Assigned task
The full listing, start to finish: write it out again exactly.

Input data
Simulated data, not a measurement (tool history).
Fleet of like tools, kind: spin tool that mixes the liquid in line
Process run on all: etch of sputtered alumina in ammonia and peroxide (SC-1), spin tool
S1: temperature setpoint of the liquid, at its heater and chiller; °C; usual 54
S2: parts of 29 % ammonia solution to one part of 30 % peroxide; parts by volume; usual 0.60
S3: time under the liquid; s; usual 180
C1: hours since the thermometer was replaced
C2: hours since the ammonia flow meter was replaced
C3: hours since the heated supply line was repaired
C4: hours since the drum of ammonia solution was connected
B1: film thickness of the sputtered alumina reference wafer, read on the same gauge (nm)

Response
Simulated data, not a measurement (tool history).
Fleet of like tools, kind: spin tool that mixes the liquid in line
Process run on all: etch of sputtered alumina in ammonia and peroxide (SC-1), spin tool
S1: temperature setpoint of the liquid, at its heater and chiller; °C; usual 54
S2: parts of 29 % ammonia solution to one part of 30 % peroxide; parts by volume; usual 0.60
S3: time under the liquid; s; usual 180
C1: hours since the thermometer was replaced
C2: hours since the ammonia flow meter was replaced
C3: hours since the heated supply line was repaired
C4: hours since the drum of ammonia solution was connected
B1: film thickness of the sputtered alumina reference wafer, read on the same gauge (nm)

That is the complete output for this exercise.